- Action item -
Please write out the listing below again in its exact form.

- Data section -
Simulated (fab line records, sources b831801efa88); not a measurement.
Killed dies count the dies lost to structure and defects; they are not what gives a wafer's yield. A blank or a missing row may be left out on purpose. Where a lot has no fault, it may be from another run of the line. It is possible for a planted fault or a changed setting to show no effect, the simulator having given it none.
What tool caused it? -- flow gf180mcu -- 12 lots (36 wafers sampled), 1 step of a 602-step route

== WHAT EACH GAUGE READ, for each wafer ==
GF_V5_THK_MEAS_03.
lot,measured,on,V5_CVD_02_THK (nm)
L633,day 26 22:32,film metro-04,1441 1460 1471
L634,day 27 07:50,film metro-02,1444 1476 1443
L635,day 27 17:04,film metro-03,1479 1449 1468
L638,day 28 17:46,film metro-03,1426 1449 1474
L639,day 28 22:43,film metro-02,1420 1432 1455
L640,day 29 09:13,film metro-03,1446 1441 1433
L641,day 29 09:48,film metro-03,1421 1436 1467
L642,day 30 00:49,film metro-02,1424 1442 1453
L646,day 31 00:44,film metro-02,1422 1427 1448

- Response -
Simulated (fab line records, sources b831801efa88); not a measurement.
Killed dies count the dies lost to structure and defects; they are not what gives a wafer's yield. A blank or a missing row may be left out on purpose. Where a lot has no fault, it may be from another run of the line. It is possible for a planted fault or a changed setting to show no effect, the simulator having given it none.
What tool caused it? -- flow gf180mcu -- 12 lots (36 wafers sampled), 1 step of a 602-step route

== WHAT EACH GAUGE READ, for each wafer ==
GF_V5_THK_MEAS_03.
lot,measured,on,V5_CVD_02_THK (nm)
L633,day 26 22:32,film metro-04,1441 1460 1471
L634,day 27 07:50,film metro-02,1444 1476 1443
L635,day 27 17:04,film metro-03,1479 1449 1468
L638,day 28 17:46,film metro-03,1426 1449 1474
L639,day 28 22:43,film metro-02,1420 1432 1455
L640,day 29 09:13,film metro-03,1446 1441 1433
L641,day 29 09:48,film metro-03,1421 1436 1467
L642,day 30 00:49,film metro-02,1424 1442 1453
L646,day 31 00:44,film metro-02,1422 1427 1448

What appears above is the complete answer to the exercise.